▸ Activity: Your answer should be the lines from the start of the records through the line with "The wafer is", copied word for word.

▸ Extracted information:
++++++++
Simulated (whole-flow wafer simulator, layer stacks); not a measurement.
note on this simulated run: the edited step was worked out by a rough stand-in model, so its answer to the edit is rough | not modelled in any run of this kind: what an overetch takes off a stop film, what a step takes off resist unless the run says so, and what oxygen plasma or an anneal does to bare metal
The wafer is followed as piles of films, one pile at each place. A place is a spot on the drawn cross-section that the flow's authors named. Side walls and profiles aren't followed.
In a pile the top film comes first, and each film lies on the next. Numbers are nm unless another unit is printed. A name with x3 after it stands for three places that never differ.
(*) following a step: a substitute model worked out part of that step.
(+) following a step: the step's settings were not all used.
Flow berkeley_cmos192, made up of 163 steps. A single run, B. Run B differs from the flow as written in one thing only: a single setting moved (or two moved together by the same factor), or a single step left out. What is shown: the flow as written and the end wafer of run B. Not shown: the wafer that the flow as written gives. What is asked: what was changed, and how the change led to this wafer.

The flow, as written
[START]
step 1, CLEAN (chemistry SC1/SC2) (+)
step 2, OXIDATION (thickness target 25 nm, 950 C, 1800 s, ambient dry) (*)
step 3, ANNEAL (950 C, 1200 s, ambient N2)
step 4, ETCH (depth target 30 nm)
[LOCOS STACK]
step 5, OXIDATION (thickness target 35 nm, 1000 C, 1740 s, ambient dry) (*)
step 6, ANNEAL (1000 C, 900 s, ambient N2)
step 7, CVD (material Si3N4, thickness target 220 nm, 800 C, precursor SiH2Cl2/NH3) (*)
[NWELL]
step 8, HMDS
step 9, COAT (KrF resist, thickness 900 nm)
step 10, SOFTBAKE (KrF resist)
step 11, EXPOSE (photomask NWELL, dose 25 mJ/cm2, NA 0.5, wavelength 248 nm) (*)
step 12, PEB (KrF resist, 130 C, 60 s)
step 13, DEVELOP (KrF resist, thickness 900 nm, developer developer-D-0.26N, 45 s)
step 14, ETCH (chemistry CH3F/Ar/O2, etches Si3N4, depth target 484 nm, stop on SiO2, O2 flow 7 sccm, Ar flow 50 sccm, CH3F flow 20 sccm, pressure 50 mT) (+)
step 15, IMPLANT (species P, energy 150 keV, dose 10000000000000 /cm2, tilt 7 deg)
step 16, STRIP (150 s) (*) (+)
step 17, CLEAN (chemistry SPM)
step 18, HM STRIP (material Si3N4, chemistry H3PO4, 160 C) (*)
++++++++

▸ Exercise output:
Simulated (whole-flow wafer simulator, layer stacks); not a measurement.
note on this simulated run: the edited step was worked out by a rough stand-in model, so its answer to the edit is rough | not modelled in any run of this kind: what an overetch takes off a stop film, what a step takes off resist unless the run says so, and what oxygen plasma or an anneal does to bare metal
The wafer is followed as piles of films, one pile at each place. A place is a spot on the drawn cross-section that the flow's authors named. Side walls and profiles aren't followed.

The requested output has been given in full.